| Work task |
In the records below, begin at the line that has "Kind of image: simulated micrograph" and stop after the line that has "<question>Look at the"; quote those lines verbatim and nothing more.

| Available data |
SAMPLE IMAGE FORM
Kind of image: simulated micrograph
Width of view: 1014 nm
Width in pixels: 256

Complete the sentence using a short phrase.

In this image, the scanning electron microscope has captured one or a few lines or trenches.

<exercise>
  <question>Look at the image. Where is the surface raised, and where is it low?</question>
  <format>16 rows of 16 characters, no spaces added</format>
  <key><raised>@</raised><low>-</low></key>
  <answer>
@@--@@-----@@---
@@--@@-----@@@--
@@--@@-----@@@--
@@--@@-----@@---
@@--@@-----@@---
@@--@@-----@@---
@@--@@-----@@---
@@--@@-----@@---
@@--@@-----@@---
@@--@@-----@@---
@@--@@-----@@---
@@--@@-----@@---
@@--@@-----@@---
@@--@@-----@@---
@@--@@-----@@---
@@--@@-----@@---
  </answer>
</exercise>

| Written reply |
Kind of image: simulated micrograph
Width of view: 1014 nm
Width in pixels: 256

Complete the sentence using a short phrase.

In this image, the scanning electron microscope has captured one or a few lines or trenches.

<exercise>
  <question>Look at the image. Where is the surface raised, and where is it low?</question>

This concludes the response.